| Data supplied |
Content starts

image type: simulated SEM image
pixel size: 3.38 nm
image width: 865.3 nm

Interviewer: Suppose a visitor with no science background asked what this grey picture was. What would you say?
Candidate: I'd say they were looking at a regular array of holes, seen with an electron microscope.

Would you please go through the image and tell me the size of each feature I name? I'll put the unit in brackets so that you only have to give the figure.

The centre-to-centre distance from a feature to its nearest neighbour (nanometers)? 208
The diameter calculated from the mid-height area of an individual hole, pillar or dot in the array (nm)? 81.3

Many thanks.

Content ends

| Activity |
Your answer must be the complete listing, reproduced exactly.

| Expected answer |
image type: simulated SEM image
pixel size: 3.38 nm
image width: 865.3 nm

Interviewer: Suppose a visitor with no science background asked what this grey picture was. What would you say?
Candidate: I'd say they were looking at a regular array of holes, seen with an electron microscope.

Would you please go through the image and tell me the size of each feature I name? I'll put the unit in brackets so that you only have to give the figure.

The centre-to-centre distance from a feature to its nearest neighbour (nanometers)? 208
The diameter calculated from the mid-height area of an individual hole, pillar or dot in the array (nm)? 81.3

Many thanks.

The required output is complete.